• Task item:
Somewhere below is a line with "UUDDDDUUUUUUDDDUUUUUUDDDUUUUUUDD" and, later, a line with "UUUUDDDDUUUUUUDDDUUUUUUDDDUUUUUU"; repeat those two lines and all the lines between them, exactly as they are.

• Dataset extract:
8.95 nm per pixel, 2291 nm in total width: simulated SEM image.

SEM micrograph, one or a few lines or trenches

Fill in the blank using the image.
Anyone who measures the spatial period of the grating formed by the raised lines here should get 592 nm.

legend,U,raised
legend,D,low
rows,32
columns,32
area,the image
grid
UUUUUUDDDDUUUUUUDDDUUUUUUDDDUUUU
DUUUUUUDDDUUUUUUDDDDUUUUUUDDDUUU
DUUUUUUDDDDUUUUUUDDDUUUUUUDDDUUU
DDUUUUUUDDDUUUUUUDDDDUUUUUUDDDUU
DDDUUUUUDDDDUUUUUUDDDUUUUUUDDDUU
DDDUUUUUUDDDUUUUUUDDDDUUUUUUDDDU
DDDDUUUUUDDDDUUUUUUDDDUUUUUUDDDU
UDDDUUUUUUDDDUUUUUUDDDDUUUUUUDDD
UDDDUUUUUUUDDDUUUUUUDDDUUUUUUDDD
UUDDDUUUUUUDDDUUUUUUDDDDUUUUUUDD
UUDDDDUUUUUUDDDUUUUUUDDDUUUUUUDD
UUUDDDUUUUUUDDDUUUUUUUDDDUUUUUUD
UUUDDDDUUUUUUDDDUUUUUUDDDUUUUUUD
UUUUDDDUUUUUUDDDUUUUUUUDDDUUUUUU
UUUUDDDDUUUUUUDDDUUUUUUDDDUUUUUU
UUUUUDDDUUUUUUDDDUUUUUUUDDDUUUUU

• Result:
UUDDDDUUUUUUDDDUUUUUUDDDUUUUUUDD
UUUDDDUUUUUUDDDUUUUUUUDDDUUUUUUD
UUUDDDDUUUUUUDDDUUUUUUDDDUUUUUUD
UUUUDDDUUUUUUDDDUUUUUUUDDDUUUUUU
UUUUDDDDUUUUUUDDDUUUUUUDDDUUUUUU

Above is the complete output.